Activity. The output must match the entries below exactly.

>>>
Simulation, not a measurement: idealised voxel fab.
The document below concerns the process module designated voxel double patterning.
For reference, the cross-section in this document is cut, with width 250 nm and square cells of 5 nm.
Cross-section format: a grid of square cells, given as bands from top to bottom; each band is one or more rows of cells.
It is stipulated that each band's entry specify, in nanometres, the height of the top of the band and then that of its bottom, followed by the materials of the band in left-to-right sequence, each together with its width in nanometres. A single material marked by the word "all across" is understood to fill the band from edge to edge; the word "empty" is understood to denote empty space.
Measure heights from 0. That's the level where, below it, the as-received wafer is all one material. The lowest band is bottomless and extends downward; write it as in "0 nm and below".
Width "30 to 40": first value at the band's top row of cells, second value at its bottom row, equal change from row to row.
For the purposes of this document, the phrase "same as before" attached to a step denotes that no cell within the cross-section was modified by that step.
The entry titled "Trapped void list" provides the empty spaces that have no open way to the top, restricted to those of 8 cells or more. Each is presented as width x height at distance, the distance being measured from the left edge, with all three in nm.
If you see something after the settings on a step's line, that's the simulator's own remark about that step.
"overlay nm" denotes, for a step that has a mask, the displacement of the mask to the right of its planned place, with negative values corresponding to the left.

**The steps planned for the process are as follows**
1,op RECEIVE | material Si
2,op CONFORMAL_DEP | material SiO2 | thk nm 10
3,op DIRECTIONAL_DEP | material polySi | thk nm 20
<<<

Response area.
Simulation, not a measurement: idealised voxel fab.
The document below concerns the process module designated voxel double patterning.
For reference, the cross-section in this document is cut, with width 250 nm and square cells of 5 nm.
Cross-section format: a grid of square cells, given as bands from top to bottom; each band is one or more rows of cells.
It is stipulated that each band's entry specify, in nanometres, the height of the top of the band and then that of its bottom, followed by the materials of the band in left-to-right sequence, each together with its width in nanometres. A single material marked by the word "all across" is understood to fill the band from edge to edge; the word "empty" is understood to denote empty space.
Measure heights from 0. That's the level where, below it, the as-received wafer is all one material. The lowest band is bottomless and extends downward; write it as in "0 nm and below".
Width "30 to 40": first value at the band's top row of cells, second value at its bottom row, equal change from row to row.
For the purposes of this document, the phrase "same as before" attached to a step denotes that no cell within the cross-section was modified by that step.
The entry titled "Trapped void list" provides the empty spaces that have no open way to the top, restricted to those of 8 cells or more. Each is presented as width x height at distance, the distance being measured from the left edge, with all three in nm.
If you see something after the settings on a step's line, that's the simulator's own remark about that step.
"overlay nm" denotes, for a step that has a mask, the displacement of the mask to the right of its planned place, with negative values corresponding to the left.

**The steps planned for the process are as follows**
1,op RECEIVE | material Si
2,op CONFORMAL_DEP | material SiO2 | thk nm 10
3,op DIRECTIONAL_DEP | material polySi | thk nm 20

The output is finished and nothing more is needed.